Produce a verbatim copy of the entries listed below.

START Available data

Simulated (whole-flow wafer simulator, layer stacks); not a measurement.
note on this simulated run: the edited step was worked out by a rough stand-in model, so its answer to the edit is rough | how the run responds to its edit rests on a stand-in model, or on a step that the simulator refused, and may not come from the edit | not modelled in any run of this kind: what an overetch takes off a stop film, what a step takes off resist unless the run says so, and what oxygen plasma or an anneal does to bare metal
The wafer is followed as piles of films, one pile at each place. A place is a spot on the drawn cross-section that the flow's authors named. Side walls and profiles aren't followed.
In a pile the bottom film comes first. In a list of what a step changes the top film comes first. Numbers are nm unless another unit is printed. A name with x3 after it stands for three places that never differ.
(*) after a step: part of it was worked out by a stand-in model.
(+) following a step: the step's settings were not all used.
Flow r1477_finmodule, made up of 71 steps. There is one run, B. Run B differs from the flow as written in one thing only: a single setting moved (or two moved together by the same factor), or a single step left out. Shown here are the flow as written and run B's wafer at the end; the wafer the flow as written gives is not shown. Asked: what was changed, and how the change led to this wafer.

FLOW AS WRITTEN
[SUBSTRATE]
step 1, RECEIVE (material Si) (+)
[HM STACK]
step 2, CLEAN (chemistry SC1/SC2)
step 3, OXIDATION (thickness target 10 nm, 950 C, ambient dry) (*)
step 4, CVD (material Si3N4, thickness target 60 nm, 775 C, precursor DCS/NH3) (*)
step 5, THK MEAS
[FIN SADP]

END Available data

* _Reply_:
Simulated (whole-flow wafer simulator, layer stacks); not a measurement.
note on this simulated run: the edited step was worked out by a rough stand-in model, so its answer to the edit is rough | how the run responds to its edit rests on a stand-in model, or on a step that the simulator refused, and may not come from the edit | not modelled in any run of this kind: what an overetch takes off a stop film, what a step takes off resist unless the run says so, and what oxygen plasma or an anneal does to bare metal
The wafer is followed as piles of films, one pile at each place. A place is a spot on the drawn cross-section that the flow's authors named. Side walls and profiles aren't followed.
In a pile the bottom film comes first. In a list of what a step changes the top film comes first. Numbers are nm unless another unit is printed. A name with x3 after it stands for three places that never differ.
(*) after a step: part of it was worked out by a stand-in model.
(+) following a step: the step's settings were not all used.
Flow r1477_finmodule, made up of 71 steps. There is one run, B. Run B differs from the flow as written in one thing only: a single setting moved (or two moved together by the same factor), or a single step left out. Shown here are the flow as written and run B's wafer at the end; the wafer the flow as written gives is not shown. Asked: what was changed, and how the change led to this wafer.

FLOW AS WRITTEN
[SUBSTRATE]
step 1, RECEIVE (material Si) (+)
[HM STACK]
step 2, CLEAN (chemistry SC1/SC2)
step 3, OXIDATION (thickness target 10 nm, 950 C, ambient dry) (*)
step 4, CVD (material Si3N4, thickness target 60 nm, 775 C, precursor DCS/NH3) (*)
step 5, THK MEAS
[FIN SADP]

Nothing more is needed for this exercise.